* [Data supplied]
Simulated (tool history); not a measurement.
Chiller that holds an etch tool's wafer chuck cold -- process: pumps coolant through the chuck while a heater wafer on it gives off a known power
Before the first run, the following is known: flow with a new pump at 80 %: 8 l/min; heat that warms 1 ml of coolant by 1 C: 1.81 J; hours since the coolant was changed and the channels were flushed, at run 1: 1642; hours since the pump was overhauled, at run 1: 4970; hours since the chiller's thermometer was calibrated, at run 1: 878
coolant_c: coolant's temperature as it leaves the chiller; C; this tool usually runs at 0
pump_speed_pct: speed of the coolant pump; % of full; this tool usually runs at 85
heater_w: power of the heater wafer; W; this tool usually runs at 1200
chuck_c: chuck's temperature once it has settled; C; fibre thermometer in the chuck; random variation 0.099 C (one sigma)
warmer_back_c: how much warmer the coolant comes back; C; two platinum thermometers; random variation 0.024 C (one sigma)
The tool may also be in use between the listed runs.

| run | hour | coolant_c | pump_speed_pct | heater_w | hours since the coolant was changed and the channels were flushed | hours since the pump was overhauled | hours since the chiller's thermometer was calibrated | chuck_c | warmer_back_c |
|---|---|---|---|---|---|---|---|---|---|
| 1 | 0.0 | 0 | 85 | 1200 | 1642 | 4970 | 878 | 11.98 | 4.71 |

* [Work item]
Write out the records above again, keeping each one identical to the original.

* [Answer section]
Simulated (tool history); not a measurement.
Chiller that holds an etch tool's wafer chuck cold -- process: pumps coolant through the chuck while a heater wafer on it gives off a known power
Before the first run, the following is known: flow with a new pump at 80 %: 8 l/min; heat that warms 1 ml of coolant by 1 C: 1.81 J; hours since the coolant was changed and the channels were flushed, at run 1: 1642; hours since the pump was overhauled, at run 1: 4970; hours since the chiller's thermometer was calibrated, at run 1: 878
coolant_c: coolant's temperature as it leaves the chiller; C; this tool usually runs at 0
pump_speed_pct: speed of the coolant pump; % of full; this tool usually runs at 85
heater_w: power of the heater wafer; W; this tool usually runs at 1200
chuck_c: chuck's temperature once it has settled; C; fibre thermometer in the chuck; random variation 0.099 C (one sigma)
warmer_back_c: how much warmer the coolant comes back; C; two platinum thermometers; random variation 0.024 C (one sigma)
The tool may also be in use between the listed runs.

| run | hour | coolant_c | pump_speed_pct | heater_w | hours since the coolant was changed and the channels were flushed | hours since the pump was overhauled | hours since the chiller's thermometer was calibrated | chuck_c | warmer_back_c |
|---|---|---|---|---|---|---|---|---|---|
| 1 | 0.0 | 0 | 85 | 1200 | 1642 | 4970 | 878 | 11.98 | 4.71 |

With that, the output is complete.